Work instruction ::
Each entry in the listing below should be returned precisely as it is.

━━━━━ Dataset records ━━━━━

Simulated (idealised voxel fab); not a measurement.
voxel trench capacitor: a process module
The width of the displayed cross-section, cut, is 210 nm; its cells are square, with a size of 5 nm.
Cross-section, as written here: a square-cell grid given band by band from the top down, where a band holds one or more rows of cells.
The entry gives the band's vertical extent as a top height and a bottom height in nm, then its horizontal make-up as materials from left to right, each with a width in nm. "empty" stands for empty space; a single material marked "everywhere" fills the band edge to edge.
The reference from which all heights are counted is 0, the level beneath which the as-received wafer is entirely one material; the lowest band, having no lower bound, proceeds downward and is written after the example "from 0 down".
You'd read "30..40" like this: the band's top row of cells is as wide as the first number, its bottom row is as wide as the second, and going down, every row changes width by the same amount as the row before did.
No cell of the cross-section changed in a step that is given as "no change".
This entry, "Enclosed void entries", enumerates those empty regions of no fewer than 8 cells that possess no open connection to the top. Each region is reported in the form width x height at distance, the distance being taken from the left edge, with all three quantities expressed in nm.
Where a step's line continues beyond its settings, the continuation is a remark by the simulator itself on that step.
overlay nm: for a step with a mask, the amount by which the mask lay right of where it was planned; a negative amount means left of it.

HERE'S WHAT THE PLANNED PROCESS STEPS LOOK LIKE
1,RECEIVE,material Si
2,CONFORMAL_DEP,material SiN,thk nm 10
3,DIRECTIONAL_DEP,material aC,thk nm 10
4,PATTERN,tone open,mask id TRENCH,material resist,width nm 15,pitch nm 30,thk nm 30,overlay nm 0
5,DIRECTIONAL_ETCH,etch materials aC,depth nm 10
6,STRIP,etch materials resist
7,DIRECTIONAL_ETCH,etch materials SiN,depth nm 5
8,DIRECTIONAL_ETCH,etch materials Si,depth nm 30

━━━━━

Exercise result ::
Simulated (idealised voxel fab); not a measurement.
voxel trench capacitor: a process module
The width of the displayed cross-section, cut, is 210 nm; its cells are square, with a size of 5 nm.
Cross-section, as written here: a square-cell grid given band by band from the top down, where a band holds one or more rows of cells.
The entry gives the band's vertical extent as a top height and a bottom height in nm, then its horizontal make-up as materials from left to right, each with a width in nm. "empty" stands for empty space; a single material marked "everywhere" fills the band edge to edge.
The reference from which all heights are counted is 0, the level beneath which the as-received wafer is entirely one material; the lowest band, having no lower bound, proceeds downward and is written after the example "from 0 down".
You'd read "30..40" like this: the band's top row of cells is as wide as the first number, its bottom row is as wide as the second, and going down, every row changes width by the same amount as the row before did.
No cell of the cross-section changed in a step that is given as "no change".
This entry, "Enclosed void entries", enumerates those empty regions of no fewer than 8 cells that possess no open connection to the top. Each region is reported in the form width x height at distance, the distance being taken from the left edge, with all three quantities expressed in nm.
Where a step's line continues beyond its settings, the continuation is a remark by the simulator itself on that step.
overlay nm: for a step with a mask, the amount by which the mask lay right of where it was planned; a negative amount means left of it.

HERE'S WHAT THE PLANNED PROCESS STEPS LOOK LIKE
1,RECEIVE,material Si
2,CONFORMAL_DEP,material SiN,thk nm 10
3,DIRECTIONAL_DEP,material aC,thk nm 10
4,PATTERN,tone open,mask id TRENCH,material resist,width nm 15,pitch nm 30,thk nm 30,overlay nm 0
5,DIRECTIONAL_ETCH,etch materials aC,depth nm 10
6,STRIP,etch materials resist
7,DIRECTIONAL_ETCH,etch materials SiN,depth nm 5
8,DIRECTIONAL_ETCH,etch materials Si,depth nm 30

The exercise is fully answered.